*** Opening Listed records ***
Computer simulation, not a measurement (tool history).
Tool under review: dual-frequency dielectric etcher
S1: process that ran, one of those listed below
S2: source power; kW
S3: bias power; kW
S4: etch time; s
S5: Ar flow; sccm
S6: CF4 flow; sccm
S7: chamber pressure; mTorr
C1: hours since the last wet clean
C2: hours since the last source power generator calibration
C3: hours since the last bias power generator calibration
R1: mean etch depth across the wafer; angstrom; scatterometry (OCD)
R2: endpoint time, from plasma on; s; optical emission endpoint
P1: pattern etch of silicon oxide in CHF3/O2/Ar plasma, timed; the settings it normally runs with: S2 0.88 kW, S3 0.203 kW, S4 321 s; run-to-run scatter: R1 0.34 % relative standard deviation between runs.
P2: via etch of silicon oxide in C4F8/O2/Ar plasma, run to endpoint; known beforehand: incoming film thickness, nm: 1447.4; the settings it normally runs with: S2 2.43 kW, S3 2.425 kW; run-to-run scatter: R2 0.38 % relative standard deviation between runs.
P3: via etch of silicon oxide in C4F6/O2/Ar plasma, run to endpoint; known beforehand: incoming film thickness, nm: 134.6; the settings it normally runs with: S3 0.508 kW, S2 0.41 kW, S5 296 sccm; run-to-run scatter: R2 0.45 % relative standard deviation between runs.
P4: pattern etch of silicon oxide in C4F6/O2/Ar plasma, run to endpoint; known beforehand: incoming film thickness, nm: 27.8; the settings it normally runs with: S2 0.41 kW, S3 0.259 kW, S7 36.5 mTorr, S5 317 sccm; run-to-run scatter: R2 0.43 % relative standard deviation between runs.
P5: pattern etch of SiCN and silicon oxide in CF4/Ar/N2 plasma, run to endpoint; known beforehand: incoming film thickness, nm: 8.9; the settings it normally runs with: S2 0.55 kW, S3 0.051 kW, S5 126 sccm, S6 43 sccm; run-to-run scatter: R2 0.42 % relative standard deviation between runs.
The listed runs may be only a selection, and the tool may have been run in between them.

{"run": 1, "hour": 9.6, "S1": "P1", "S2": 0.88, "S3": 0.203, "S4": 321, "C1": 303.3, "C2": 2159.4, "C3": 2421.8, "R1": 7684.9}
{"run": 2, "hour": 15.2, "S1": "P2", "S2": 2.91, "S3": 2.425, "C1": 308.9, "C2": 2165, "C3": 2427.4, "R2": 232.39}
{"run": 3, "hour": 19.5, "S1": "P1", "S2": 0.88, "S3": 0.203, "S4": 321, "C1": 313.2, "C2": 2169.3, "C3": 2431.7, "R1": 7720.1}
*** Closing Listed records ***

Activity:
Begin at the top of the records above and quote each line exactly, ending with the line that contains "R2: endpoint time, from".

Task result:
Computer simulation, not a measurement (tool history).
Tool under review: dual-frequency dielectric etcher
S1: process that ran, one of those listed below
S2: source power; kW
S3: bias power; kW
S4: etch time; s
S5: Ar flow; sccm
S6: CF4 flow; sccm
S7: chamber pressure; mTorr
C1: hours since the last wet clean
C2: hours since the last source power generator calibration
C3: hours since the last bias power generator calibration
R1: mean etch depth across the wafer; angstrom; scatterometry (OCD)
R2: endpoint time, from plasma on; s; optical emission endpoint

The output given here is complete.